◆ WORK INSTRUCTION
Write out all of the listing exactly. Add nothing to it.

◆ ENTRIES PROVIDED
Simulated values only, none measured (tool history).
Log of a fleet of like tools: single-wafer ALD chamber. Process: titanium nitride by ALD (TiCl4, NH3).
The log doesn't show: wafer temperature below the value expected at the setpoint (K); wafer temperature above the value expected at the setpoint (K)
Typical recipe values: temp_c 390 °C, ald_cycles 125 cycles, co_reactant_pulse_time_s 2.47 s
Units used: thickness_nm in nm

◆ EXERCISE OUTPUT
Simulated values only, none measured (tool history).
Log of a fleet of like tools: single-wafer ALD chamber. Process: titanium nitride by ALD (TiCl4, NH3).
The log doesn't show: wafer temperature below the value expected at the setpoint (K); wafer temperature above the value expected at the setpoint (K)
Typical recipe values: temp_c 390 °C, ald_cycles 125 cycles, co_reactant_pulse_time_s 2.47 s
Units used: thickness_nm in nm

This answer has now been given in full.